**Action item**
Only the opening lines of the listing, through the one with "lots that met", are to be retyped, each exactly as it stands.

**Given records**

+ + + +

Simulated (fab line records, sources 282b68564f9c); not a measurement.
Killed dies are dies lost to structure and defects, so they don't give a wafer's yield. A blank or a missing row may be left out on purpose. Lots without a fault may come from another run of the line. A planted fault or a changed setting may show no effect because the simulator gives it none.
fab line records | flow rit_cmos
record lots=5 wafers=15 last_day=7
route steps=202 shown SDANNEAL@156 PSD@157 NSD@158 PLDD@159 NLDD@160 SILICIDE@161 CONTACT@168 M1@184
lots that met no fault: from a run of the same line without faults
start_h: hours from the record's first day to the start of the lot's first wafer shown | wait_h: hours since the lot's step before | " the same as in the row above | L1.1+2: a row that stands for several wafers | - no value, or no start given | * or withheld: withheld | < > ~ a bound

+ + + +

**Worked solution**
Simulated (fab line records, sources 282b68564f9c); not a measurement.
Killed dies are dies lost to structure and defects, so they don't give a wafer's yield. A blank or a missing row may be left out on purpose. Lots without a fault may come from another run of the line. A planted fault or a changed setting may show no effect because the simulator gives it none.
fab line records | flow rit_cmos
record lots=5 wafers=15 last_day=7
route steps=202 shown SDANNEAL@156 PSD@157 NSD@158 PLDD@159 NLDD@160 SILICIDE@161 CONTACT@168 M1@184
lots that met no fault: from a run of the same line without faults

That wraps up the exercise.